→ Given data
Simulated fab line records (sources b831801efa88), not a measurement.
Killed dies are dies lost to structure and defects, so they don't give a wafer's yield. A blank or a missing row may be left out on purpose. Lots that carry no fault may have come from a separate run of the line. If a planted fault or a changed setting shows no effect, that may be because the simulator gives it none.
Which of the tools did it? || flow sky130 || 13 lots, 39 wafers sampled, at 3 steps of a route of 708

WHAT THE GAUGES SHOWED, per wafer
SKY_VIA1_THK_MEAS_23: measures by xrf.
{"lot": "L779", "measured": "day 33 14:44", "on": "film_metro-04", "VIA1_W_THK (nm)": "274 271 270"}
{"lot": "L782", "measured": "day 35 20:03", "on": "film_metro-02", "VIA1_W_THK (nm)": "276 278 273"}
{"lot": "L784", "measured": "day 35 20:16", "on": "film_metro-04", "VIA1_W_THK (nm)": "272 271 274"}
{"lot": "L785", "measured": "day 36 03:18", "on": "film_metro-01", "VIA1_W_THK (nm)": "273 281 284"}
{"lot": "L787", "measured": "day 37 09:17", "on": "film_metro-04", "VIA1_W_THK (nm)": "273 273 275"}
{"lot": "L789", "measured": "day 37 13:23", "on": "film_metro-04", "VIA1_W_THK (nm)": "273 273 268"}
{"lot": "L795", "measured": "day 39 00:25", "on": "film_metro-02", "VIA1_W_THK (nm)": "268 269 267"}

→ Requirement
Return all data verbatim.

→ Answer space
Simulated fab line records (sources b831801efa88), not a measurement.
Killed dies are dies lost to structure and defects, so they don't give a wafer's yield. A blank or a missing row may be left out on purpose. Lots that carry no fault may have come from a separate run of the line. If a planted fault or a changed setting shows no effect, that may be because the simulator gives it none.
Which of the tools did it? || flow sky130 || 13 lots, 39 wafers sampled, at 3 steps of a route of 708

WHAT THE GAUGES SHOWED, per wafer
SKY_VIA1_THK_MEAS_23: measures by xrf.
{"lot": "L779", "measured": "day 33 14:44", "on": "film_metro-04", "VIA1_W_THK (nm)": "274 271 270"}
{"lot": "L782", "measured": "day 35 20:03", "on": "film_metro-02", "VIA1_W_THK (nm)": "276 278 273"}
{"lot": "L784", "measured": "day 35 20:16", "on": "film_metro-04", "VIA1_W_THK (nm)": "272 271 274"}
{"lot": "L785", "measured": "day 36 03:18", "on": "film_metro-01", "VIA1_W_THK (nm)": "273 281 284"}
{"lot": "L787", "measured": "day 37 09:17", "on": "film_metro-04", "VIA1_W_THK (nm)": "273 273 275"}
{"lot": "L789", "measured": "day 37 13:23", "on": "film_metro-04", "VIA1_W_THK (nm)": "273 273 268"}
{"lot": "L795", "measured": "day 39 00:25", "on": "film_metro-02", "VIA1_W_THK (nm)": "268 269 267"}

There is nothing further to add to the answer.